__________________________________________________

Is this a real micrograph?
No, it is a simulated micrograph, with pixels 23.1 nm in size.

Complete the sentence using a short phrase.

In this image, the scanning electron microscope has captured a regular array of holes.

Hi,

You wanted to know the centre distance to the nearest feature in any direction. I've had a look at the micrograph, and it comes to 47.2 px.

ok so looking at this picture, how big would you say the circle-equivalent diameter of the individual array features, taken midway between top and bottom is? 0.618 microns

__________________________________________________

*Activity*. Would you restate the records word for word?

*Written reply*.
Is this a real micrograph?
No, it is a simulated micrograph, with pixels 23.1 nm in size.

Complete the sentence using a short phrase.

In this image, the scanning electron microscope has captured a regular array of holes.

Hi,

You wanted to know the centre distance to the nearest feature in any direction. I've had a look at the micrograph, and it comes to 47.2 px.

ok so looking at this picture, how big would you say the circle-equivalent diameter of the individual array features, taken midway between top and bottom is? 0.618 microns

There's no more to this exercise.